* _ACTIVITY_: Could you set down the full listing, unchanged?

* _RECORDED INFORMATION_:
——
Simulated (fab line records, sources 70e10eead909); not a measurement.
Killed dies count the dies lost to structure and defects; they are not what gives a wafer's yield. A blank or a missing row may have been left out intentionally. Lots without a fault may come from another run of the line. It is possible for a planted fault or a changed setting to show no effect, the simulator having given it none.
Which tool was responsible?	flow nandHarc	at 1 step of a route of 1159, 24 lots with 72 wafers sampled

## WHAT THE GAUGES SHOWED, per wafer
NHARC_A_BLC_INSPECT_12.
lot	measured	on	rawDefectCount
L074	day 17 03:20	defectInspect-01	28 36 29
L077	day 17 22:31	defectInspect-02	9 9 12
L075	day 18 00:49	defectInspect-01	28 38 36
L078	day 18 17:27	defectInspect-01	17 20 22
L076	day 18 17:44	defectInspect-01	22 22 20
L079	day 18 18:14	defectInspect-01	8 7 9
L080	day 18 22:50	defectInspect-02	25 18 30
——

* _WRITTEN ANSWER_:
Simulated (fab line records, sources 70e10eead909); not a measurement.
Killed dies count the dies lost to structure and defects; they are not what gives a wafer's yield. A blank or a missing row may have been left out intentionally. Lots without a fault may come from another run of the line. It is possible for a planted fault or a changed setting to show no effect, the simulator having given it none.
Which tool was responsible?	flow nandHarc	at 1 step of a route of 1159, 24 lots with 72 wafers sampled

## WHAT THE GAUGES SHOWED, per wafer
NHARC_A_BLC_INSPECT_12.
lot	measured	on	rawDefectCount
L074	day 17 03:20	defectInspect-01	28 36 29
L077	day 17 22:31	defectInspect-02	9 9 12
L075	day 18 00:49	defectInspect-01	28 38 36
L078	day 18 17:27	defectInspect-01	17 20 22
L076	day 18 17:44	defectInspect-01	22 22 20
L079	day 18 18:14	defectInspect-01	8 7 9
L080	day 18 22:50	defectInspect-02	25 18 30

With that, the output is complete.